Required action |
The material is to be repeated exactly, from first line to last.

[Opening Information section]

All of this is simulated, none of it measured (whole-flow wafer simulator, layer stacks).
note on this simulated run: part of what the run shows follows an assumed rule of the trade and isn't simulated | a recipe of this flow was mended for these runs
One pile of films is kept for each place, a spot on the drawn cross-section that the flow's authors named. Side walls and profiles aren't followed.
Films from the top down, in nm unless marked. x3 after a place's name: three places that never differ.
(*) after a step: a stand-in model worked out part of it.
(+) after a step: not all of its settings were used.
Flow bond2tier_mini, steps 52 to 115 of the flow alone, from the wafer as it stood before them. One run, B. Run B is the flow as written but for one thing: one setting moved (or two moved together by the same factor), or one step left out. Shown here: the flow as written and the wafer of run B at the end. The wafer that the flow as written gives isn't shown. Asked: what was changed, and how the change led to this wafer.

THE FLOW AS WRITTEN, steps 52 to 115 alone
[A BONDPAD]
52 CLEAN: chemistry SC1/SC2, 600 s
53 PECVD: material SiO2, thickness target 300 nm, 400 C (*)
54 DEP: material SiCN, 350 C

[Closing Information section]

Your response |
All of this is simulated, none of it measured (whole-flow wafer simulator, layer stacks).
note on this simulated run: part of what the run shows follows an assumed rule of the trade and isn't simulated | a recipe of this flow was mended for these runs
One pile of films is kept for each place, a spot on the drawn cross-section that the flow's authors named. Side walls and profiles aren't followed.
Films from the top down, in nm unless marked. x3 after a place's name: three places that never differ.
(*) after a step: a stand-in model worked out part of it.
(+) after a step: not all of its settings were used.
Flow bond2tier_mini, steps 52 to 115 of the flow alone, from the wafer as it stood before them. One run, B. Run B is the flow as written but for one thing: one setting moved (or two moved together by the same factor), or one step left out. Shown here: the flow as written and the wafer of run B at the end. The wafer that the flow as written gives isn't shown. Asked: what was changed, and how the change led to this wafer.

THE FLOW AS WRITTEN, steps 52 to 115 alone
[A BONDPAD]
52 CLEAN: chemistry SC1/SC2, 600 s
53 PECVD: material SiO2, thickness target 300 nm, 400 C (*)
54 DEP: material SiCN, 350 C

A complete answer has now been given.